*** Opening of Information shown ***
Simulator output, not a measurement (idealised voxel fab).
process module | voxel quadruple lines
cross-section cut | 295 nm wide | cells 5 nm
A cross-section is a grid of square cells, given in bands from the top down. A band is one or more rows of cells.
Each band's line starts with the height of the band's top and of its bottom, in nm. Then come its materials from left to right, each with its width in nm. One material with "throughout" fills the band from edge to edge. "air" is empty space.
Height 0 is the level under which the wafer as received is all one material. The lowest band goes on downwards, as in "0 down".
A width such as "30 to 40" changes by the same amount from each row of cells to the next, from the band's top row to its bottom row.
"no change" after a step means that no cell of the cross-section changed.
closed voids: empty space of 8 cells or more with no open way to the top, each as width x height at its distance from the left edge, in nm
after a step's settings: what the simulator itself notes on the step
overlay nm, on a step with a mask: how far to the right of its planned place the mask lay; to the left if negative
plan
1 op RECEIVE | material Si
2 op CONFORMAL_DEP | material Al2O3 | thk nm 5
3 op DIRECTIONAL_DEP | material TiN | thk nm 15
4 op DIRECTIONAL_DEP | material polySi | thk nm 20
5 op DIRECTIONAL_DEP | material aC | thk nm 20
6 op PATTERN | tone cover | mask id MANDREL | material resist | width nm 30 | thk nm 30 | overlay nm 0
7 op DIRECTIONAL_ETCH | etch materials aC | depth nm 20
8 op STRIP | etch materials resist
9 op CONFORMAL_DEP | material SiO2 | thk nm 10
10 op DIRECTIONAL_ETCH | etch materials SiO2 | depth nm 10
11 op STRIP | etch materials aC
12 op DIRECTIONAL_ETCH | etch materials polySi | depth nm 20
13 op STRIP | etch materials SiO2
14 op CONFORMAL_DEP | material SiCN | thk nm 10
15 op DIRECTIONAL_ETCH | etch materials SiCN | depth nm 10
*** Close of Information shown ***

### Requirement
Copy the material above, line for line.

### Written response
Simulator output, not a measurement (idealised voxel fab).
process module | voxel quadruple lines
cross-section cut | 295 nm wide | cells 5 nm
A cross-section is a grid of square cells, given in bands from the top down. A band is one or more rows of cells.
Each band's line starts with the height of the band's top and of its bottom, in nm. Then come its materials from left to right, each with its width in nm. One material with "throughout" fills the band from edge to edge. "air" is empty space.
Height 0 is the level under which the wafer as received is all one material. The lowest band goes on downwards, as in "0 down".
A width such as "30 to 40" changes by the same amount from each row of cells to the next, from the band's top row to its bottom row.
"no change" after a step means that no cell of the cross-section changed.
closed voids: empty space of 8 cells or more with no open way to the top, each as width x height at its distance from the left edge, in nm
after a step's settings: what the simulator itself notes on the step
overlay nm, on a step with a mask: how far to the right of its planned place the mask lay; to the left if negative
plan
1 op RECEIVE | material Si
2 op CONFORMAL_DEP | material Al2O3 | thk nm 5
3 op DIRECTIONAL_DEP | material TiN | thk nm 15
4 op DIRECTIONAL_DEP | material polySi | thk nm 20
5 op DIRECTIONAL_DEP | material aC | thk nm 20
6 op PATTERN | tone cover | mask id MANDREL | material resist | width nm 30 | thk nm 30 | overlay nm 0
7 op DIRECTIONAL_ETCH | etch materials aC | depth nm 20
8 op STRIP | etch materials resist
9 op CONFORMAL_DEP | material SiO2 | thk nm 10
10 op DIRECTIONAL_ETCH | etch materials SiO2 | depth nm 10
11 op STRIP | etch materials aC
12 op DIRECTIONAL_ETCH | etch materials polySi | depth nm 20
13 op STRIP | etch materials SiO2
14 op CONFORMAL_DEP | material SiCN | thk nm 10
15 op DIRECTIONAL_ETCH | etch materials SiCN | depth nm 10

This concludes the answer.